Data records section start
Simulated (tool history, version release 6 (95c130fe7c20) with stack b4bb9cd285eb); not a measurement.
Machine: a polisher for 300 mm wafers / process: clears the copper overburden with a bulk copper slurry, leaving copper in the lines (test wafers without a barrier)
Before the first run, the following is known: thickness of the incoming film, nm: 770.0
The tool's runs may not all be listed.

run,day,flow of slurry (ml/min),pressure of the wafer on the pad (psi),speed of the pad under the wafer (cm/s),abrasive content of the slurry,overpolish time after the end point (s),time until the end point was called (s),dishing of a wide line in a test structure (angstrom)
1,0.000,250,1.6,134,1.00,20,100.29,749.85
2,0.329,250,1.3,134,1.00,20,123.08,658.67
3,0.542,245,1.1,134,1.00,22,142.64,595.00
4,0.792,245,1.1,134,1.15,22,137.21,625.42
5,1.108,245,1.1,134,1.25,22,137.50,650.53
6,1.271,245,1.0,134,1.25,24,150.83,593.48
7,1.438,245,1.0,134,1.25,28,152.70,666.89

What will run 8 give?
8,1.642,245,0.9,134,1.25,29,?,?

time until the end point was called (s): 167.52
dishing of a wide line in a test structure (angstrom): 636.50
Data records section end

▶ _Work request_
Once you reach the line with "The tool's runs may not all be listed." in the data above, copy it and every line after it exactly, up to and including the line with "time until the end point was called (s): 167.52".

▶ _Worked solution_
The tool's runs may not all be listed.

run,day,flow of slurry (ml/min),pressure of the wafer on the pad (psi),speed of the pad under the wafer (cm/s),abrasive content of the slurry,overpolish time after the end point (s),time until the end point was called (s),dishing of a wide line in a test structure (angstrom)
1,0.000,250,1.6,134,1.00,20,100.29,749.85
2,0.329,250,1.3,134,1.00,20,123.08,658.67
3,0.542,245,1.1,134,1.00,22,142.64,595.00
4,0.792,245,1.1,134,1.15,22,137.21,625.42
5,1.108,245,1.1,134,1.25,22,137.50,650.53
6,1.271,245,1.0,134,1.25,24,150.83,593.48
7,1.438,245,1.0,134,1.25,28,152.70,666.89

What will run 8 give?
8,1.642,245,0.9,134,1.25,29,?,?

time until the end point was called (s): 167.52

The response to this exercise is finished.